The required output is every entry, printed exactly as written.

▶ [PROVIDED DATA]:
--
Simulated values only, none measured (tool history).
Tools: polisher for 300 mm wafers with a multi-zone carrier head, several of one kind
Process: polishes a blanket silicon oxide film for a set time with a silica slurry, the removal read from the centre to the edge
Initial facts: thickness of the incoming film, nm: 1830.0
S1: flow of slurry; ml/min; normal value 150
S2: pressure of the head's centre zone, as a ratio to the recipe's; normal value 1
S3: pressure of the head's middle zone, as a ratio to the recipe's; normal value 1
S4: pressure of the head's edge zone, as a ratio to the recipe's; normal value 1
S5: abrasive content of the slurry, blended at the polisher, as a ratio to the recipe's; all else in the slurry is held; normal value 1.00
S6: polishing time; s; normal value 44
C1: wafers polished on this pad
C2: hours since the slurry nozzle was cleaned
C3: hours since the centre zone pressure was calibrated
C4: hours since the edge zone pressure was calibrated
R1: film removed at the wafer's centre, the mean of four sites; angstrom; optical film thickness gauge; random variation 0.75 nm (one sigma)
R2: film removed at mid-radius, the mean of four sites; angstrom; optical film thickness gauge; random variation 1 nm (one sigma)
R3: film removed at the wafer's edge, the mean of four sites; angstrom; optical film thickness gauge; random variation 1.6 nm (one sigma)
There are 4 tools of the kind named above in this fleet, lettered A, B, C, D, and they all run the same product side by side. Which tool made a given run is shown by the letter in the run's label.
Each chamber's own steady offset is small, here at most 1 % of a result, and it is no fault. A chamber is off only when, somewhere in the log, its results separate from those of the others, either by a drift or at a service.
--

▶ [WRITTEN SOLUTION]:
Simulated values only, none measured (tool history).
Tools: polisher for 300 mm wafers with a multi-zone carrier head, several of one kind
Process: polishes a blanket silicon oxide film for a set time with a silica slurry, the removal read from the centre to the edge
Initial facts: thickness of the incoming film, nm: 1830.0
S1: flow of slurry; ml/min; normal value 150
S2: pressure of the head's centre zone, as a ratio to the recipe's; normal value 1
S3: pressure of the head's middle zone, as a ratio to the recipe's; normal value 1
S4: pressure of the head's edge zone, as a ratio to the recipe's; normal value 1
S5: abrasive content of the slurry, blended at the polisher, as a ratio to the recipe's; all else in the slurry is held; normal value 1.00
S6: polishing time; s; normal value 44
C1: wafers polished on this pad
C2: hours since the slurry nozzle was cleaned
C3: hours since the centre zone pressure was calibrated
C4: hours since the edge zone pressure was calibrated
R1: film removed at the wafer's centre, the mean of four sites; angstrom; optical film thickness gauge; random variation 0.75 nm (one sigma)
R2: film removed at mid-radius, the mean of four sites; angstrom; optical film thickness gauge; random variation 1 nm (one sigma)
R3: film removed at the wafer's edge, the mean of four sites; angstrom; optical film thickness gauge; random variation 1.6 nm (one sigma)
There are 4 tools of the kind named above in this fleet, lettered A, B, C, D, and they all run the same product side by side. Which tool made a given run is shown by the letter in the run's label.
Each chamber's own steady offset is small, here at most 1 % of a result, and it is no fault. A chamber is off only when, somewhere in the log, its results separate from those of the others, either by a drift or at a service.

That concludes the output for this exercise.